> Brief: Please take the records that follow and repeat exactly the lines starting with the line with "14 | WET ETCH" and going on through the line with "16 | CLEAN |".

> Data supplied:
-=-=-=-=-

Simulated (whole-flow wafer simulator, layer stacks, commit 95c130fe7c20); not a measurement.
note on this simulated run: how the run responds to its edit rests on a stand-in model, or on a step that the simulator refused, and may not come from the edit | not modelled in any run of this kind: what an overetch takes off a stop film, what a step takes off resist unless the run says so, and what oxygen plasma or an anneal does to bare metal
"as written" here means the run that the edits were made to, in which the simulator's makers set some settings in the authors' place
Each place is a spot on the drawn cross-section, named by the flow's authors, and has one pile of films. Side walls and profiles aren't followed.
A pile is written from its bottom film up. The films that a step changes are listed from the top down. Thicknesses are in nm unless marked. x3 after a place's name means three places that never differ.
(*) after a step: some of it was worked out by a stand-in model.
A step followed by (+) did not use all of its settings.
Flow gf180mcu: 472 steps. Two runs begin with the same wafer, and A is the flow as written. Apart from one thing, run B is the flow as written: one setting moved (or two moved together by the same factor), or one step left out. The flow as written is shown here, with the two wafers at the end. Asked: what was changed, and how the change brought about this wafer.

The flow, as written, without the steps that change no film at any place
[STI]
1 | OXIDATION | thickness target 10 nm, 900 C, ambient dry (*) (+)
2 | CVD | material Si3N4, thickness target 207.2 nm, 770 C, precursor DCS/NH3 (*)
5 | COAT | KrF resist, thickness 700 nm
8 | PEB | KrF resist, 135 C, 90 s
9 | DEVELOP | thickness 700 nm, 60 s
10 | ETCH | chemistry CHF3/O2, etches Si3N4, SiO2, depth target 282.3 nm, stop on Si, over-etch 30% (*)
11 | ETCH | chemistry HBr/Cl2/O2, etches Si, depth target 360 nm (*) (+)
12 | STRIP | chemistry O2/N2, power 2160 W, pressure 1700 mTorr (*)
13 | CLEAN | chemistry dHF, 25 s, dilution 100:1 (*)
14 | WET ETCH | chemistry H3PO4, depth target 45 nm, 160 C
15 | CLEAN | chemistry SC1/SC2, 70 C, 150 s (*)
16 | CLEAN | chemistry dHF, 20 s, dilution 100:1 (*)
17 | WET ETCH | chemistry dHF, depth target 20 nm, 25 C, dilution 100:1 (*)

-=-=-=-=-

> Your solution:
14 | WET ETCH | chemistry H3PO4, depth target 45 nm, 160 C
15 | CLEAN | chemistry SC1/SC2, 70 C, 150 s (*)
16 | CLEAN | chemistry dHF, 20 s, dilution 100:1 (*)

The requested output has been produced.